» **TASK ITEM**
Consider the listing below. Extract exactly the lines from the line containing "pixel size: 4.45 nm" to the line containing "Q3. Use the", both included.

» **SOURCE MATERIAL**
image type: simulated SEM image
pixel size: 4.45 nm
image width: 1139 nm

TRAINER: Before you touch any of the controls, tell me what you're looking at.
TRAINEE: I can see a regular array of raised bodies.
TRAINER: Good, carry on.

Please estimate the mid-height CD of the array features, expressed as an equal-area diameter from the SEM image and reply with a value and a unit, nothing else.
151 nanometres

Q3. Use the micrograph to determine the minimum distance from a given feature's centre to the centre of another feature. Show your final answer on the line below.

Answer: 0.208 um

» **RESPONSE**
pixel size: 4.45 nm
image width: 1139 nm

TRAINER: Before you touch any of the controls, tell me what you're looking at.
TRAINEE: I can see a regular array of raised bodies.
TRAINER: Good, carry on.

Please estimate the mid-height CD of the array features, expressed as an equal-area diameter from the SEM image and reply with a value and a unit, nothing else.
151 nanometres

Q3. Use the micrograph to determine the minimum distance from a given feature's centre to the centre of another feature. Show your final answer on the line below.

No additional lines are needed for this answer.